Entries provided:
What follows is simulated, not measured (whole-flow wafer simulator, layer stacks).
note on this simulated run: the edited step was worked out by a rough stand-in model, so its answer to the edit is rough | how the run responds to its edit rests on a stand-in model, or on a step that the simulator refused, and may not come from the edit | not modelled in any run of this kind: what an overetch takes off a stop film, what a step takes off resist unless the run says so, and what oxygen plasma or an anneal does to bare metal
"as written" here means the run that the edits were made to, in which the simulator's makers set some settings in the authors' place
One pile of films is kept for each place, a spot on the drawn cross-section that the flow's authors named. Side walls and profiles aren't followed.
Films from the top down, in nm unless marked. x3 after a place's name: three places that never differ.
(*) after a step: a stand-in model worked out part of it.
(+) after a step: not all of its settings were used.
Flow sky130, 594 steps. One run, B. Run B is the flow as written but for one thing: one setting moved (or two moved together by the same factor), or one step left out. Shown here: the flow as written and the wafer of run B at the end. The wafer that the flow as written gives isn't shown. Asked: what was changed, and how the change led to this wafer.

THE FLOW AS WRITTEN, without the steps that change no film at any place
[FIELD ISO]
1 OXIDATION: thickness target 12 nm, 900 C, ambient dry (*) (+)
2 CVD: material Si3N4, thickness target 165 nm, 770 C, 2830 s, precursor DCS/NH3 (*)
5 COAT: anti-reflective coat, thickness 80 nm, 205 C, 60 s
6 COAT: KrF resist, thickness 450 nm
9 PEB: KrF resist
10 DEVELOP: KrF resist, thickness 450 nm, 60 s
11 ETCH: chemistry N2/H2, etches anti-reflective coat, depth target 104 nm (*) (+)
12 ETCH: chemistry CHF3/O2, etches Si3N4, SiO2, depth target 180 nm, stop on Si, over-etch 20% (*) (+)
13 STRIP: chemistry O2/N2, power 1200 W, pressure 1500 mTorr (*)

Work item:
Give back exactly the lines above starting at the line where "Flow sky130, 594" appears and ending at the line where "9 PEB: KrF resist" appears, both included, with no other lines.

Response:
Flow sky130, 594 steps. One run, B. Run B is the flow as written but for one thing: one setting moved (or two moved together by the same factor), or one step left out. Shown here: the flow as written and the wafer of run B at the end. The wafer that the flow as written gives isn't shown. Asked: what was changed, and how the change led to this wafer.

THE FLOW AS WRITTEN, without the steps that change no film at any place
[FIELD ISO]
1 OXIDATION: thickness target 12 nm, 900 C, ambient dry (*) (+)
2 CVD: material Si3N4, thickness target 165 nm, 770 C, 2830 s, precursor DCS/NH3 (*)
5 COAT: anti-reflective coat, thickness 80 nm, 205 C, 60 s
6 COAT: KrF resist, thickness 450 nm
9 PEB: KrF resist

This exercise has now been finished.